(WORK ITEM)
Please repeat only the stretch of records running from the first line through the line that contains "Measure heights from".

------------------------------------------------

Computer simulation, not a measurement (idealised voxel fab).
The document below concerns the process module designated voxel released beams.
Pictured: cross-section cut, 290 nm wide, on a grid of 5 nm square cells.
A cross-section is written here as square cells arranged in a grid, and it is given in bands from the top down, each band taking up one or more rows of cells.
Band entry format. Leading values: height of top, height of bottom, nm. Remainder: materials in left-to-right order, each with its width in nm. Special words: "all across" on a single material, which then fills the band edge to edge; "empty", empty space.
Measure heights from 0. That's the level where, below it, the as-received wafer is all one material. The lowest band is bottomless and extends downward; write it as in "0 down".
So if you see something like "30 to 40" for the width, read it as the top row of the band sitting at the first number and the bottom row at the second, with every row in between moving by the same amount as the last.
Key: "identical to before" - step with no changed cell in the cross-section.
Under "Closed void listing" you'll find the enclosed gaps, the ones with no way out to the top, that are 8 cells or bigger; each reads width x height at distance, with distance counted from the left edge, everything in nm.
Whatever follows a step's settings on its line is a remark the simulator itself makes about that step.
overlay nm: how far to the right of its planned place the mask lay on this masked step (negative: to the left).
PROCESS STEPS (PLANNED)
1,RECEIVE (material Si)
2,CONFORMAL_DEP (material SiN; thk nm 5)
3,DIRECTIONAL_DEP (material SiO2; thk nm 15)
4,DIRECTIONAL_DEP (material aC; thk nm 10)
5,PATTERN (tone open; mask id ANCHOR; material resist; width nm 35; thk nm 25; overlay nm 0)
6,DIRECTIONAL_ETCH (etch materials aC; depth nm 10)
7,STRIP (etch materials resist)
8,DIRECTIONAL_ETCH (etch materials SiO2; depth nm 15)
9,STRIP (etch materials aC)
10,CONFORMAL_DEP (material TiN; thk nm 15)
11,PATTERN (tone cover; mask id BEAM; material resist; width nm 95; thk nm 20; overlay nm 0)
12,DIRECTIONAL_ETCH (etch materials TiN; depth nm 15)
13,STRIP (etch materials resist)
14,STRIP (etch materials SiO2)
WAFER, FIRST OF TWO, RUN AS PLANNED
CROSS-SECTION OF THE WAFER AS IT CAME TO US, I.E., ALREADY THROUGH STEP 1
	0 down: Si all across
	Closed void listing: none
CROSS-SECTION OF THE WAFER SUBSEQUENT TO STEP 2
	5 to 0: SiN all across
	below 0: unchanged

------------------------------------------------

(WRITTEN ANSWER)
Computer simulation, not a measurement (idealised voxel fab).
The document below concerns the process module designated voxel released beams.
Pictured: cross-section cut, 290 nm wide, on a grid of 5 nm square cells.
A cross-section is written here as square cells arranged in a grid, and it is given in bands from the top down, each band taking up one or more rows of cells.
Band entry format. Leading values: height of top, height of bottom, nm. Remainder: materials in left-to-right order, each with its width in nm. Special words: "all across" on a single material, which then fills the band edge to edge; "empty", empty space.
Measure heights from 0. That's the level where, below it, the as-received wafer is all one material. The lowest band is bottomless and extends downward; write it as in "0 down".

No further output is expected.